*WORK TASK*
Would you reproduce the whole listing below without altering a single word?

== Segment start ==
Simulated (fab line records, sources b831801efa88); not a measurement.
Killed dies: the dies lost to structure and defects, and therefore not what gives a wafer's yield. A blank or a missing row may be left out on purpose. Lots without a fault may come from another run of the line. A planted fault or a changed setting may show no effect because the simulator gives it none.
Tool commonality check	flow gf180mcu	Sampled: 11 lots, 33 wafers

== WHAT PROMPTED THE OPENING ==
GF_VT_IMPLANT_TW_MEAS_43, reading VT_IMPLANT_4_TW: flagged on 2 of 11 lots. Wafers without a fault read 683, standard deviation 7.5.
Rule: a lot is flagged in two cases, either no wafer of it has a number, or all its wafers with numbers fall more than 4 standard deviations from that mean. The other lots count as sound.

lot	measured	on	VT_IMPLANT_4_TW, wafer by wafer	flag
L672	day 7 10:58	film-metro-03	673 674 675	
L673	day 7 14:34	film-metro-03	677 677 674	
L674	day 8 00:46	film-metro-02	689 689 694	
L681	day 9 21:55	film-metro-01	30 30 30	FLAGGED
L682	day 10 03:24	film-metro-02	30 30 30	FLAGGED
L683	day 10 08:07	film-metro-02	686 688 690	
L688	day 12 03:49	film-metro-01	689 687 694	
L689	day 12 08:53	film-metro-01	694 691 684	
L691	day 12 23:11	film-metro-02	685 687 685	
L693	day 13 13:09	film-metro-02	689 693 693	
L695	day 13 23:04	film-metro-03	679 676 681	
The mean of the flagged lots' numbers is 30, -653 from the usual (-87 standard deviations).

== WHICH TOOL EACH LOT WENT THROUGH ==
== Segment end ==

*TASK RESULT*
Simulated (fab line records, sources b831801efa88); not a measurement.
Killed dies: the dies lost to structure and defects, and therefore not what gives a wafer's yield. A blank or a missing row may be left out on purpose. Lots without a fault may come from another run of the line. A planted fault or a changed setting may show no effect because the simulator gives it none.
Tool commonality check	flow gf180mcu	Sampled: 11 lots, 33 wafers

== WHAT PROMPTED THE OPENING ==
GF_VT_IMPLANT_TW_MEAS_43, reading VT_IMPLANT_4_TW: flagged on 2 of 11 lots. Wafers without a fault read 683, standard deviation 7.5.
Rule: a lot is flagged in two cases, either no wafer of it has a number, or all its wafers with numbers fall more than 4 standard deviations from that mean. The other lots count as sound.

lot	measured	on	VT_IMPLANT_4_TW, wafer by wafer	flag
L672	day 7 10:58	film-metro-03	673 674 675	
L673	day 7 14:34	film-metro-03	677 677 674	
L674	day 8 00:46	film-metro-02	689 689 694	
L681	day 9 21:55	film-metro-01	30 30 30	FLAGGED
L682	day 10 03:24	film-metro-02	30 30 30	FLAGGED
L683	day 10 08:07	film-metro-02	686 688 690	
L688	day 12 03:49	film-metro-01	689 687 694	
L689	day 12 08:53	film-metro-01	694 691 684	
L691	day 12 23:11	film-metro-02	685 687 685	
L693	day 13 13:09	film-metro-02	689 693 693	
L695	day 13 23:04	film-metro-03	679 676 681	
The mean of the flagged lots' numbers is 30, -653 from the usual (-87 standard deviations).

== WHICH TOOL EACH LOT WENT THROUGH ==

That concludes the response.